====================

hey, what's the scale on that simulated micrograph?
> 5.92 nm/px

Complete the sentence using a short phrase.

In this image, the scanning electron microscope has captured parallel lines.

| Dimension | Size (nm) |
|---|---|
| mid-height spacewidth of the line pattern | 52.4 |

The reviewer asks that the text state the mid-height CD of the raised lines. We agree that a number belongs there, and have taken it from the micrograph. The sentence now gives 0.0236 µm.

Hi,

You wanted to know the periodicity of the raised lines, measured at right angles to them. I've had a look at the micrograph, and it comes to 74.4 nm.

====================

Work order> Each line above needs to be repeated exactly, with nothing omitted.

Result>
hey, what's the scale on that simulated micrograph?
> 5.92 nm/px

Complete the sentence using a short phrase.

In this image, the scanning electron microscope has captured parallel lines.

| Dimension | Size (nm) |
|---|---|
| mid-height spacewidth of the line pattern | 52.4 |

The reviewer asks that the text state the mid-height CD of the raised lines. We agree that a number belongs there, and have taken it from the micrograph. The sentence now gives 0.0236 µm.

Hi,

You wanted to know the periodicity of the raised lines, measured at right angles to them. I've had a look at the micrograph, and it comes to 74.4 nm.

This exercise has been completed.